## Data section:
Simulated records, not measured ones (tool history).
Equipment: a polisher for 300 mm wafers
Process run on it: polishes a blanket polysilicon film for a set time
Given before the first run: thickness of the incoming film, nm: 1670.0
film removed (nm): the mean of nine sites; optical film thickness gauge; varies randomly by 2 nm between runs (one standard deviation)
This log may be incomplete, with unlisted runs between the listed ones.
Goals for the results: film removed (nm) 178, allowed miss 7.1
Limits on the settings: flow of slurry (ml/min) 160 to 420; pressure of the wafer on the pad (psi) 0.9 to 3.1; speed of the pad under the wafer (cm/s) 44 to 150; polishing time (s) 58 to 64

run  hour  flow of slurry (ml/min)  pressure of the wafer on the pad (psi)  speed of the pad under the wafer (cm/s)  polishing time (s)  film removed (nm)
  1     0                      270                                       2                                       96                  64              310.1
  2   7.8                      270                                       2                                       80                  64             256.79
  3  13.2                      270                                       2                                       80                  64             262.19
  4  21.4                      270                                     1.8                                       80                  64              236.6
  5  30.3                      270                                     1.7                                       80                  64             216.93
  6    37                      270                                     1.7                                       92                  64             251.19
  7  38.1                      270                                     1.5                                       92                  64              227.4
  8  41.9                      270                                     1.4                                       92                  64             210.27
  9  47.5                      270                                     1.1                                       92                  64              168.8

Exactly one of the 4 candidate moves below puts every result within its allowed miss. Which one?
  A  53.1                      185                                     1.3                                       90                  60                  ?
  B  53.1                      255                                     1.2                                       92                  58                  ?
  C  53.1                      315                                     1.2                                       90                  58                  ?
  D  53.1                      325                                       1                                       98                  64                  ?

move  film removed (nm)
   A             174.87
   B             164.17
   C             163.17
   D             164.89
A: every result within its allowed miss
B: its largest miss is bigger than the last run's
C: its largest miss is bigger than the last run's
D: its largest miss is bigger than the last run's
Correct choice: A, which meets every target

## Exercise:
Every line above from the line with "Process run on" to the line with "Limits on the", inclusive, must be returned exactly; no other line belongs in the reply.

## Answer box:
Process run on it: polishes a blanket polysilicon film for a set time
Given before the first run: thickness of the incoming film, nm: 1670.0
film removed (nm): the mean of nine sites; optical film thickness gauge; varies randomly by 2 nm between runs (one standard deviation)
This log may be incomplete, with unlisted runs between the listed ones.
Goals for the results: film removed (nm) 178, allowed miss 7.1
Limits on the settings: flow of slurry (ml/min) 160 to 420; pressure of the wafer on the pad (psi) 0.9 to 3.1; speed of the pad under the wafer (cm/s) 44 to 150; polishing time (s) 58 to 64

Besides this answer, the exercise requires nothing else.